## ACTIVITY
Lines from the top of the listing down to the one with "Each place is", inclusive, are to be copied exactly.

## SUPPLIED INFORMATION
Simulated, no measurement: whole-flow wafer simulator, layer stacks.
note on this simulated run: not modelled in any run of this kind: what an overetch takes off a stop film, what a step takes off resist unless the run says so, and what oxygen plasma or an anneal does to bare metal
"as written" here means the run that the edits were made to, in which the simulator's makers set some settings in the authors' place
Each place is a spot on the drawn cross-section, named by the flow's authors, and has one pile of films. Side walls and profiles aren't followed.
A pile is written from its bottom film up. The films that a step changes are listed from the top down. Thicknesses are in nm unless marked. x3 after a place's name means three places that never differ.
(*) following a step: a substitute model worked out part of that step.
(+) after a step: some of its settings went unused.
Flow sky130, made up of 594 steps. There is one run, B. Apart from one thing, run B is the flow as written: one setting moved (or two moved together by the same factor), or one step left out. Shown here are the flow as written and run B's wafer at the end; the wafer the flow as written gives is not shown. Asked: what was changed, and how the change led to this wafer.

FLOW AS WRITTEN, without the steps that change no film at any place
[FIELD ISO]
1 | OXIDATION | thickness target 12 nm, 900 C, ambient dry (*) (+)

## TASK OUTPUT
Simulated, no measurement: whole-flow wafer simulator, layer stacks.
note on this simulated run: not modelled in any run of this kind: what an overetch takes off a stop film, what a step takes off resist unless the run says so, and what oxygen plasma or an anneal does to bare metal
"as written" here means the run that the edits were made to, in which the simulator's makers set some settings in the authors' place
Each place is a spot on the drawn cross-section, named by the flow's authors, and has one pile of films. Side walls and profiles aren't followed.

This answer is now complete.